# Activity
Your answer must be an exact copy of all the entries.

# Material supplied
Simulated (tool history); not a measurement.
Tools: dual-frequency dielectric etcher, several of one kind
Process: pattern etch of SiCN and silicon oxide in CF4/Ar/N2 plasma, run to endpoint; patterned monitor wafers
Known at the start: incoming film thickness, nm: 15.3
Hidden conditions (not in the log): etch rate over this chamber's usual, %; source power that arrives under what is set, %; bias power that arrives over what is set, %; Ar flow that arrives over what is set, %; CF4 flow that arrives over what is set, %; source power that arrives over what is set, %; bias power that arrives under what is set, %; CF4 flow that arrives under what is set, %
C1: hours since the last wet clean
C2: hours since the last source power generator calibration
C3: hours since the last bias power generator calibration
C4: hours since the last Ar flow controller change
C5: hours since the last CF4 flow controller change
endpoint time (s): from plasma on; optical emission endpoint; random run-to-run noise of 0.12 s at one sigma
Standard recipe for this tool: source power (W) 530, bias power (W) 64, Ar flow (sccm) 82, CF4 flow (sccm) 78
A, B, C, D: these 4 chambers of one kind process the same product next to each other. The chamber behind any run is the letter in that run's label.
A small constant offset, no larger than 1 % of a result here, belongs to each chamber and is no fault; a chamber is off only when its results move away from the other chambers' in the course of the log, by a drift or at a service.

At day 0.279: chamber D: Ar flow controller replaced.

# Task solution
Simulated (tool history); not a measurement.
Tools: dual-frequency dielectric etcher, several of one kind
Process: pattern etch of SiCN and silicon oxide in CF4/Ar/N2 plasma, run to endpoint; patterned monitor wafers
Known at the start: incoming film thickness, nm: 15.3
Hidden conditions (not in the log): etch rate over this chamber's usual, %; source power that arrives under what is set, %; bias power that arrives over what is set, %; Ar flow that arrives over what is set, %; CF4 flow that arrives over what is set, %; source power that arrives over what is set, %; bias power that arrives under what is set, %; CF4 flow that arrives under what is set, %
C1: hours since the last wet clean
C2: hours since the last source power generator calibration
C3: hours since the last bias power generator calibration
C4: hours since the last Ar flow controller change
C5: hours since the last CF4 flow controller change
endpoint time (s): from plasma on; optical emission endpoint; random run-to-run noise of 0.12 s at one sigma
Standard recipe for this tool: source power (W) 530, bias power (W) 64, Ar flow (sccm) 82, CF4 flow (sccm) 78
A, B, C, D: these 4 chambers of one kind process the same product next to each other. The chamber behind any run is the letter in that run's label.
A small constant offset, no larger than 1 % of a result here, belongs to each chamber and is no fault; a chamber is off only when its results move away from the other chambers' in the course of the log, by a drift or at a service.

At day 0.279: chamber D: Ar flow controller replaced.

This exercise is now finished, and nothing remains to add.